### Supplied material
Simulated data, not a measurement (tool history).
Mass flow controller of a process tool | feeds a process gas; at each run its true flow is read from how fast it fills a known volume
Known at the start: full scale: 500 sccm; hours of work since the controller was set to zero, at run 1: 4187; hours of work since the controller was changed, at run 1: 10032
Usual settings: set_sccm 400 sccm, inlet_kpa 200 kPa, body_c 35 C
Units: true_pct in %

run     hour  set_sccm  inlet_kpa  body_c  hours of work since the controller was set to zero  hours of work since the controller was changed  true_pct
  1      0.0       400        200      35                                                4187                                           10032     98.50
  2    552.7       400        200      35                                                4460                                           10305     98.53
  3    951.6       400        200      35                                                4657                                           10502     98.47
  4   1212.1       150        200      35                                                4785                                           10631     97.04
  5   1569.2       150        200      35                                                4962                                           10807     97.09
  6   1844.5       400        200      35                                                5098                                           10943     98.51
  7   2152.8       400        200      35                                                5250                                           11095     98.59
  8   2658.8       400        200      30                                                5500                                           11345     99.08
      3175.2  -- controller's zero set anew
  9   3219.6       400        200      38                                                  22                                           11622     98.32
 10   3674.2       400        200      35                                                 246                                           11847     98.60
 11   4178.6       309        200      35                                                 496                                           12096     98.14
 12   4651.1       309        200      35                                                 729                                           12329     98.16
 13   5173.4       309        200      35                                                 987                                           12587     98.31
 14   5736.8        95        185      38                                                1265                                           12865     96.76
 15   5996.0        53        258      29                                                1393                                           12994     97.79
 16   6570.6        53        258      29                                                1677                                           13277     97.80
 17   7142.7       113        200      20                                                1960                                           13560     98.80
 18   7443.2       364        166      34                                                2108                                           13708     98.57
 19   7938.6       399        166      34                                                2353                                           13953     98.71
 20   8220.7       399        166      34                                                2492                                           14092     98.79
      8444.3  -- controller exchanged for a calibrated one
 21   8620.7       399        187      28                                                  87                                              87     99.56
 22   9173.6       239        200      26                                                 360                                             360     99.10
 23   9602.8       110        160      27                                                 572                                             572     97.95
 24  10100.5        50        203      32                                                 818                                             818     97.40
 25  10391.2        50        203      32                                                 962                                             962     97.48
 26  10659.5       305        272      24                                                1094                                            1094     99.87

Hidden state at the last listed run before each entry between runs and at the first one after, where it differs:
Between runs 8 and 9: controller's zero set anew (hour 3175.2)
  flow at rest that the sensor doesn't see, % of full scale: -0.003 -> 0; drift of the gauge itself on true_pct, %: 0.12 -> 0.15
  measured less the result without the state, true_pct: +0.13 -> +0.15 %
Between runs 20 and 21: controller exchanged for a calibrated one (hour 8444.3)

### Assignment
In the records above, find the line with "Hidden state at"; write out exactly that line and each one after it, stopping after the line with "measured less the".

### Written response
Hidden state at the last listed run before each entry between runs and at the first one after, where it differs:
Between runs 8 and 9: controller's zero set anew (hour 3175.2)
  flow at rest that the sensor doesn't see, % of full scale: -0.003 -> 0; drift of the gauge itself on true_pct, %: 0.12 -> 0.15
  measured less the result without the state, true_pct: +0.13 -> +0.15 %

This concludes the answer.